··· EXCERPTED RECORDS ···

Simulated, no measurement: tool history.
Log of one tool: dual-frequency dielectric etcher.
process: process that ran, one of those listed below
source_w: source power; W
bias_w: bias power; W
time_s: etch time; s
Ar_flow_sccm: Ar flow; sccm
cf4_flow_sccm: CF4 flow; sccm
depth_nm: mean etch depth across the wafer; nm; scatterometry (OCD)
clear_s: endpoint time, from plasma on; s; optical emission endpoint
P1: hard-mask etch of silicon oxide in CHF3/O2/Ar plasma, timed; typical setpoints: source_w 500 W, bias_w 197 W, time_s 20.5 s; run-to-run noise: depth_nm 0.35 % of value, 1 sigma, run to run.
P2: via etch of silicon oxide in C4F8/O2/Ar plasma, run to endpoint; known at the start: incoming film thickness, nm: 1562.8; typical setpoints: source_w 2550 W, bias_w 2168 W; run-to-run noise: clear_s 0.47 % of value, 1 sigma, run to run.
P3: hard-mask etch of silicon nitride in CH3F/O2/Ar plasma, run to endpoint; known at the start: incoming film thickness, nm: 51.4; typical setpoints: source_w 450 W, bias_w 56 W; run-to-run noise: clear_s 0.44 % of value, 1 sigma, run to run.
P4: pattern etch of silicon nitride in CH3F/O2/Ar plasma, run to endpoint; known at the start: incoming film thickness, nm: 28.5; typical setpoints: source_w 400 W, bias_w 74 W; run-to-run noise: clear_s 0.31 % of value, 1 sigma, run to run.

···

### WORK ORDER
Emit, unaltered, the lines from the top of the listing down through the line that holds "Ar_flow_sccm: Ar flow; sccm"; emit nothing else.

### WRITTEN ANSWER
Simulated, no measurement: tool history.
Log of one tool: dual-frequency dielectric etcher.
process: process that ran, one of those listed below
source_w: source power; W
bias_w: bias power; W
time_s: etch time; s
Ar_flow_sccm: Ar flow; sccm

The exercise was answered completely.